Dataset extract »
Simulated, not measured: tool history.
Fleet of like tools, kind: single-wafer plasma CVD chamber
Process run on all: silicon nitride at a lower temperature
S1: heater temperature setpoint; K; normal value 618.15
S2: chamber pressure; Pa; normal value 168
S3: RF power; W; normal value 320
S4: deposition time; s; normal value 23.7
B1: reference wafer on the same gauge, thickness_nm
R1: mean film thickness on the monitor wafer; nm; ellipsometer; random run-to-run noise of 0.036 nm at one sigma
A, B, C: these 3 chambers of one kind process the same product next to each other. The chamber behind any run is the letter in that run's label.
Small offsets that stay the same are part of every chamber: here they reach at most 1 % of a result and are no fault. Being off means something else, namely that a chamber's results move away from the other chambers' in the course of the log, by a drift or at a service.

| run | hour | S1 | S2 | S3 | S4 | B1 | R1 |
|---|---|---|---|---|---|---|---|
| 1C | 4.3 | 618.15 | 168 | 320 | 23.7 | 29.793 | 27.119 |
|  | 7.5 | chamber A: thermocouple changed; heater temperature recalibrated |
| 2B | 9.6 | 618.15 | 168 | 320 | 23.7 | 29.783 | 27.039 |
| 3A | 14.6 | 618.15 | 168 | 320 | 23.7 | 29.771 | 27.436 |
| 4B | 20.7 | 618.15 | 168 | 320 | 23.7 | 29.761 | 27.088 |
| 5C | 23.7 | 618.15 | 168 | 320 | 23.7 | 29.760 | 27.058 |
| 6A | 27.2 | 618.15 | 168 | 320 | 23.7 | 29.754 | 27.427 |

Assigned task »
Retype the records exactly.

Written solution »
Simulated, not measured: tool history.
Fleet of like tools, kind: single-wafer plasma CVD chamber
Process run on all: silicon nitride at a lower temperature
S1: heater temperature setpoint; K; normal value 618.15
S2: chamber pressure; Pa; normal value 168
S3: RF power; W; normal value 320
S4: deposition time; s; normal value 23.7
B1: reference wafer on the same gauge, thickness_nm
R1: mean film thickness on the monitor wafer; nm; ellipsometer; random run-to-run noise of 0.036 nm at one sigma
A, B, C: these 3 chambers of one kind process the same product next to each other. The chamber behind any run is the letter in that run's label.
Small offsets that stay the same are part of every chamber: here they reach at most 1 % of a result and are no fault. Being off means something else, namely that a chamber's results move away from the other chambers' in the course of the log, by a drift or at a service.

| run | hour | S1 | S2 | S3 | S4 | B1 | R1 |
|---|---|---|---|---|---|---|---|
| 1C | 4.3 | 618.15 | 168 | 320 | 23.7 | 29.793 | 27.119 |
|  | 7.5 | chamber A: thermocouple changed; heater temperature recalibrated |
| 2B | 9.6 | 618.15 | 168 | 320 | 23.7 | 29.783 | 27.039 |
| 3A | 14.6 | 618.15 | 168 | 320 | 23.7 | 29.771 | 27.436 |
| 4B | 20.7 | 618.15 | 168 | 320 | 23.7 | 29.761 | 27.088 |
| 5C | 23.7 | 618.15 | 168 | 320 | 23.7 | 29.760 | 27.058 |
| 6A | 27.2 | 618.15 | 168 | 320 | 23.7 | 29.754 | 27.427 |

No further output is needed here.